● ● ● ●
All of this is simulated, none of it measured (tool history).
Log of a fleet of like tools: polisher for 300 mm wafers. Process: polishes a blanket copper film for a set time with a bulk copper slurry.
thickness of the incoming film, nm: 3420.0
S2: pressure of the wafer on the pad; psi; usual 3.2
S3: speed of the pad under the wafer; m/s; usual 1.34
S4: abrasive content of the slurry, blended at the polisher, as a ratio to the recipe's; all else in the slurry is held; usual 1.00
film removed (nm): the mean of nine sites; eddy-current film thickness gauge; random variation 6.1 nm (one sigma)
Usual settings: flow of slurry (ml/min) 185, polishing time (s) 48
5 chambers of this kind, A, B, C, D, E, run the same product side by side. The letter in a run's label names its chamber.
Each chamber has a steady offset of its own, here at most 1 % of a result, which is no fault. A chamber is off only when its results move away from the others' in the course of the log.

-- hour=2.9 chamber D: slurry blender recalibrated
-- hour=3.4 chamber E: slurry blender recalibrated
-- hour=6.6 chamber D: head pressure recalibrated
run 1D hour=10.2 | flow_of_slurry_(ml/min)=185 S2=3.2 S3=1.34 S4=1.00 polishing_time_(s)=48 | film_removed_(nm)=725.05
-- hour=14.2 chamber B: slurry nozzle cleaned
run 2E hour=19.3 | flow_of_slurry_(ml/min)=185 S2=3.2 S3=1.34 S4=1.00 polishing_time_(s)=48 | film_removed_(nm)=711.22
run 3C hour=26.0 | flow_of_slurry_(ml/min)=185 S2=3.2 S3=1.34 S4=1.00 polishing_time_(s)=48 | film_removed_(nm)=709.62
● ● ● ●

Requirement →
Reproduce all the data word for word.

Written solution →
All of this is simulated, none of it measured (tool history).
Log of a fleet of like tools: polisher for 300 mm wafers. Process: polishes a blanket copper film for a set time with a bulk copper slurry.
thickness of the incoming film, nm: 3420.0
S2: pressure of the wafer on the pad; psi; usual 3.2
S3: speed of the pad under the wafer; m/s; usual 1.34
S4: abrasive content of the slurry, blended at the polisher, as a ratio to the recipe's; all else in the slurry is held; usual 1.00
film removed (nm): the mean of nine sites; eddy-current film thickness gauge; random variation 6.1 nm (one sigma)
Usual settings: flow of slurry (ml/min) 185, polishing time (s) 48
5 chambers of this kind, A, B, C, D, E, run the same product side by side. The letter in a run's label names its chamber.
Each chamber has a steady offset of its own, here at most 1 % of a result, which is no fault. A chamber is off only when its results move away from the others' in the course of the log.

-- hour=2.9 chamber D: slurry blender recalibrated
-- hour=3.4 chamber E: slurry blender recalibrated
-- hour=6.6 chamber D: head pressure recalibrated
run 1D hour=10.2 | flow_of_slurry_(ml/min)=185 S2=3.2 S3=1.34 S4=1.00 polishing_time_(s)=48 | film_removed_(nm)=725.05
-- hour=14.2 chamber B: slurry nozzle cleaned
run 2E hour=19.3 | flow_of_slurry_(ml/min)=185 S2=3.2 S3=1.34 S4=1.00 polishing_time_(s)=48 | film_removed_(nm)=711.22
run 3C hour=26.0 | flow_of_slurry_(ml/min)=185 S2=3.2 S3=1.34 S4=1.00 polishing_time_(s)=48 | film_removed_(nm)=709.62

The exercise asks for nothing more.